▶ Assigned task
Copy exactly the lines of the records below, and only those lines, beginning with the line that contains "This is a process" and ending with the line that contains "Square cell edge".

Data excerpts: Begin

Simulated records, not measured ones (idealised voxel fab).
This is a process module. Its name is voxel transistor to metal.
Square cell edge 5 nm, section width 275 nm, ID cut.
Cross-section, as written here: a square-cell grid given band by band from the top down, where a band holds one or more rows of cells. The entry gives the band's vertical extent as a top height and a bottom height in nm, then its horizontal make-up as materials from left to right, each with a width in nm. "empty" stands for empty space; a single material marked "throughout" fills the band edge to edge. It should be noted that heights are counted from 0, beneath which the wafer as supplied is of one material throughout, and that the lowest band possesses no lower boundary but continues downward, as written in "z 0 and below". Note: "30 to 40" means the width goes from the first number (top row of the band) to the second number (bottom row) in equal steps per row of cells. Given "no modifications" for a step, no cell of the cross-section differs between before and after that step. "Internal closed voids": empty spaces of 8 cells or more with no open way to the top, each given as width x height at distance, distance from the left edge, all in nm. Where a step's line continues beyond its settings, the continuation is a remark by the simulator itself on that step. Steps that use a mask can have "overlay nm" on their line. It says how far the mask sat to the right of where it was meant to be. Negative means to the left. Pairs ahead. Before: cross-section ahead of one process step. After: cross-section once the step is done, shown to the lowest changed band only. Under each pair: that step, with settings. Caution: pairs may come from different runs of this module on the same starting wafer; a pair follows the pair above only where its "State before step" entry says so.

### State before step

Data excerpts: End

▶ Written answer
This is a process module. Its name is voxel transistor to metal.
Square cell edge 5 nm, section width 275 nm, ID cut.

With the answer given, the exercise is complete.